Action item: Search the listing below for the line containing "9. DIRECTIONAL_ETCH, etch materials Ru, depth". From there through the line containing "30. MASKED_ETCH, tone", transcribe every line exactly, both ends included.

Data listing:
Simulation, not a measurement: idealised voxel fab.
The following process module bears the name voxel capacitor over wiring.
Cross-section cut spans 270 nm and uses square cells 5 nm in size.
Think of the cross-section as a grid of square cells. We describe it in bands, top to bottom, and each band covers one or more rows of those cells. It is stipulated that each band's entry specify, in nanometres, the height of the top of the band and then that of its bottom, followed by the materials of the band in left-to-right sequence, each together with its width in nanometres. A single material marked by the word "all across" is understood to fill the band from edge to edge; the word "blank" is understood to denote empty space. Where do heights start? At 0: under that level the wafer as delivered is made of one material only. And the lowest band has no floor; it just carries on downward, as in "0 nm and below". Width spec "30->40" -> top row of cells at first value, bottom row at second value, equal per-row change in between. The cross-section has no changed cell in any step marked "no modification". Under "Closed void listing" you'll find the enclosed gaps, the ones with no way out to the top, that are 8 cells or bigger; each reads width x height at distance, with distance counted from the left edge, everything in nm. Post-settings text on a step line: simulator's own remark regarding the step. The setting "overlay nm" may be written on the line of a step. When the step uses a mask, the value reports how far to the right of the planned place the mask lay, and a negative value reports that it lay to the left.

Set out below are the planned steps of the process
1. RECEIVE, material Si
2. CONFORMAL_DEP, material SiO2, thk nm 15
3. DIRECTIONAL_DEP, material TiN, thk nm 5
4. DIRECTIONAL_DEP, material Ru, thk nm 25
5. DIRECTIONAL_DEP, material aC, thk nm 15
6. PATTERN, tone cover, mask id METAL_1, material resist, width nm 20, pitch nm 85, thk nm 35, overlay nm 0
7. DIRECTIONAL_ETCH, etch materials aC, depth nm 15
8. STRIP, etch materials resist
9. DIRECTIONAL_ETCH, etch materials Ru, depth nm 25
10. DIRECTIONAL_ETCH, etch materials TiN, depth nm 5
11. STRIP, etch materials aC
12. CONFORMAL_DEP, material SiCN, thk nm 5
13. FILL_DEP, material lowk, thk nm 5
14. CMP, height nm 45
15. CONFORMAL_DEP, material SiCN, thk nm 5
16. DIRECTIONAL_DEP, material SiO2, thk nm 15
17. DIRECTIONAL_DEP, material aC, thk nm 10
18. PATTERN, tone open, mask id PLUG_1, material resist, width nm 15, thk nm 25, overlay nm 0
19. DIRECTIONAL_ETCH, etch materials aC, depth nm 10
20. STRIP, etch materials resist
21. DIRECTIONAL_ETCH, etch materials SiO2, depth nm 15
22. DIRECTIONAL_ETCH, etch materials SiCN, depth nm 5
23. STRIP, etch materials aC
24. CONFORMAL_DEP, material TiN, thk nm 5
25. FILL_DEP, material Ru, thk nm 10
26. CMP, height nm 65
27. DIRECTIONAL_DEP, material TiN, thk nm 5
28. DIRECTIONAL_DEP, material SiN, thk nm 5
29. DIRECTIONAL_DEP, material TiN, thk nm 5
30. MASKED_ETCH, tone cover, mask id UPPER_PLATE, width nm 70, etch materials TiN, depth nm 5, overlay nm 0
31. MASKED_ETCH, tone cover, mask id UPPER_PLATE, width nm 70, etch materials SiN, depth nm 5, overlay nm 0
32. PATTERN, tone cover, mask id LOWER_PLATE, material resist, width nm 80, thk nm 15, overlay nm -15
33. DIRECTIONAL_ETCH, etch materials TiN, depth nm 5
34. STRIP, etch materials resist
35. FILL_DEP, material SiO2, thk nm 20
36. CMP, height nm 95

Written reply:
9. DIRECTIONAL_ETCH, etch materials Ru, depth nm 25
10. DIRECTIONAL_ETCH, etch materials TiN, depth nm 5
11. STRIP, etch materials aC
12. CONFORMAL_DEP, material SiCN, thk nm 5
13. FILL_DEP, material lowk, thk nm 5
14. CMP, height nm 45
15. CONFORMAL_DEP, material SiCN, thk nm 5
16. DIRECTIONAL_DEP, material SiO2, thk nm 15
17. DIRECTIONAL_DEP, material aC, thk nm 10
18. PATTERN, tone open, mask id PLUG_1, material resist, width nm 15, thk nm 25, overlay nm 0
19. DIRECTIONAL_ETCH, etch materials aC, depth nm 10
20. STRIP, etch materials resist
21. DIRECTIONAL_ETCH, etch materials SiO2, depth nm 15
22. DIRECTIONAL_ETCH, etch materials SiCN, depth nm 5
23. STRIP, etch materials aC
24. CONFORMAL_DEP, material TiN, thk nm 5
25. FILL_DEP, material Ru, thk nm 10
26. CMP, height nm 65
27. DIRECTIONAL_DEP, material TiN, thk nm 5
28. DIRECTIONAL_DEP, material SiN, thk nm 5
29. DIRECTIONAL_DEP, material TiN, thk nm 5
30. MASKED_ETCH, tone cover, mask id UPPER_PLATE, width nm 70, etch materials TiN, depth nm 5, overlay nm 0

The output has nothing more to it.